»»
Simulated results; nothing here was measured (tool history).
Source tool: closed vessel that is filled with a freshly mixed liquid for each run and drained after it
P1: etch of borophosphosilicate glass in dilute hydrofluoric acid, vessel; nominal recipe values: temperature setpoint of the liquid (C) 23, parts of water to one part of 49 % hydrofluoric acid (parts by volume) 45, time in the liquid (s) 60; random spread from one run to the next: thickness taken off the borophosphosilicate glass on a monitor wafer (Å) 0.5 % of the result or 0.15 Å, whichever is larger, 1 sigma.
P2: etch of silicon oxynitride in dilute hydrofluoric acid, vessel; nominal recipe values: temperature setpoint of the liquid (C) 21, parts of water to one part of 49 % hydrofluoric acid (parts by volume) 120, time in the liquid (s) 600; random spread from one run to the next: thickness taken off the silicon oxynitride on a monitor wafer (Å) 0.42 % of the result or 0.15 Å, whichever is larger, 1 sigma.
««

• **Requirement**: Retype the entries word for word.

• **Response**:
Simulated results; nothing here was measured (tool history).
Source tool: closed vessel that is filled with a freshly mixed liquid for each run and drained after it
P1: etch of borophosphosilicate glass in dilute hydrofluoric acid, vessel; nominal recipe values: temperature setpoint of the liquid (C) 23, parts of water to one part of 49 % hydrofluoric acid (parts by volume) 45, time in the liquid (s) 60; random spread from one run to the next: thickness taken off the borophosphosilicate glass on a monitor wafer (Å) 0.5 % of the result or 0.15 Å, whichever is larger, 1 sigma.
P2: etch of silicon oxynitride in dilute hydrofluoric acid, vessel; nominal recipe values: temperature setpoint of the liquid (C) 21, parts of water to one part of 49 % hydrofluoric acid (parts by volume) 120, time in the liquid (s) 600; random spread from one run to the next: thickness taken off the silicon oxynitride on a monitor wafer (Å) 0.42 % of the result or 0.15 Å, whichever is larger, 1 sigma.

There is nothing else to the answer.